╭──

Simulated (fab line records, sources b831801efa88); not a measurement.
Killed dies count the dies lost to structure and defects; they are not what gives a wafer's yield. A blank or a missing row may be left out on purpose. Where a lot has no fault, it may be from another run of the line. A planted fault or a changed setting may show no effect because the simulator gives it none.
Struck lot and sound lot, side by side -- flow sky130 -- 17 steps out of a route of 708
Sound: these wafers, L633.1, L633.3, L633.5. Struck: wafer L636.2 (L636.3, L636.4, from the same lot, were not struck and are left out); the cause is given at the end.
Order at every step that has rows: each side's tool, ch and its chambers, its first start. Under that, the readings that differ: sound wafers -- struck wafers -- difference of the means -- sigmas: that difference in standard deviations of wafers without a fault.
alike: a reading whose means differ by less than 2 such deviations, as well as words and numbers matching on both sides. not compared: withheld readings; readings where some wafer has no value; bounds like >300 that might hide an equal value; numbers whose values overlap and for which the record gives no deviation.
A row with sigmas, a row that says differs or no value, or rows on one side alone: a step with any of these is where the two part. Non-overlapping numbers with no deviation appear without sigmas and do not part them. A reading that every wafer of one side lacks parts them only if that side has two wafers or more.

╰──

#### TASK ITEM
Take the first line of the material above as the start and the line that contains "Struck lot and" as the end. Output only that span, every line exactly as it stands.

#### EXERCISE OUTPUT
Simulated (fab line records, sources b831801efa88); not a measurement.
Killed dies count the dies lost to structure and defects; they are not what gives a wafer's yield. A blank or a missing row may be left out on purpose. Where a lot has no fault, it may be from another run of the line. A planted fault or a changed setting may show no effect because the simulator gives it none.
Struck lot and sound lot, side by side -- flow sky130 -- 17 steps out of a route of 708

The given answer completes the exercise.